DATASET EXTRACT:
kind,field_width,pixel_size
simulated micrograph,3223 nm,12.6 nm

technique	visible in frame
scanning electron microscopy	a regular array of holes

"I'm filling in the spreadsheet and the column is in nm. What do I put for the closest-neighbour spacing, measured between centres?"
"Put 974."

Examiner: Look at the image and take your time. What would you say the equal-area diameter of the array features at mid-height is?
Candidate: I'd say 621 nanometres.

WORK REQUEST: In the listing above, find the line containing "array of holes" and the line containing "Examiner: Look at", then retype both and every line between them exactly, with nothing else.

WRITTEN RESPONSE:
scanning electron microscopy	a regular array of holes

"I'm filling in the spreadsheet and the column is in nm. What do I put for the closest-neighbour spacing, measured between centres?"
"Put 974."

Examiner: Look at the image and take your time. What would you say the equal-area diameter of the array features at mid-height is?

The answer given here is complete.